> **Work task**:
Below are the entries. Transcribe exactly the lines from the one with "from 0 down: Si edge to edge" through the one with "Sealed void listing: none", ends included, and leave out all others.

----- Supplied information -----

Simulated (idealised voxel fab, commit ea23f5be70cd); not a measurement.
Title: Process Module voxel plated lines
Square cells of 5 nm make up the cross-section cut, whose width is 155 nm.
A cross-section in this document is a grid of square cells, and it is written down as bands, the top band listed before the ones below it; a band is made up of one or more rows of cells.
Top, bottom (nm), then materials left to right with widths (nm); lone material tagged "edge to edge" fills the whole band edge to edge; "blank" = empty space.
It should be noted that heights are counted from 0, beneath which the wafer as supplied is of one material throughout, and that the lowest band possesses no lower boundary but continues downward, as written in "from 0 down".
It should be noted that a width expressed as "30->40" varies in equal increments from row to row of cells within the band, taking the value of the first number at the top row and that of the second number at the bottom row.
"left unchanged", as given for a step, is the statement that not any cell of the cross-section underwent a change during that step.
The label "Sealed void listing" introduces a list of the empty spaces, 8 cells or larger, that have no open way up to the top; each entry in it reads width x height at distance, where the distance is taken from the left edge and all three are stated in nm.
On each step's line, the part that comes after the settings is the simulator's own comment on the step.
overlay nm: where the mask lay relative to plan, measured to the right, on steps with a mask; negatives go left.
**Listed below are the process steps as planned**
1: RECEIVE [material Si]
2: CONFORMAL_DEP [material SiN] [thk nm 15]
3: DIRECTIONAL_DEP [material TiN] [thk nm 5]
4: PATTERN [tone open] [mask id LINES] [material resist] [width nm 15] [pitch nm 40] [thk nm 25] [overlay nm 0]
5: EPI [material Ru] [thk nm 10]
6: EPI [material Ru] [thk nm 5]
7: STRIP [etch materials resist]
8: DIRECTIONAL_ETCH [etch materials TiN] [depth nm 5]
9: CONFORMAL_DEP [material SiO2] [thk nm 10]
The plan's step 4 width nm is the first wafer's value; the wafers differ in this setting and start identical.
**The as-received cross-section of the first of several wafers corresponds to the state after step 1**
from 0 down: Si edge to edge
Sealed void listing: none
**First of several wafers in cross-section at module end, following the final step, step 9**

-----

> **Worked solution**:
from 0 down: Si edge to edge
Sealed void listing: none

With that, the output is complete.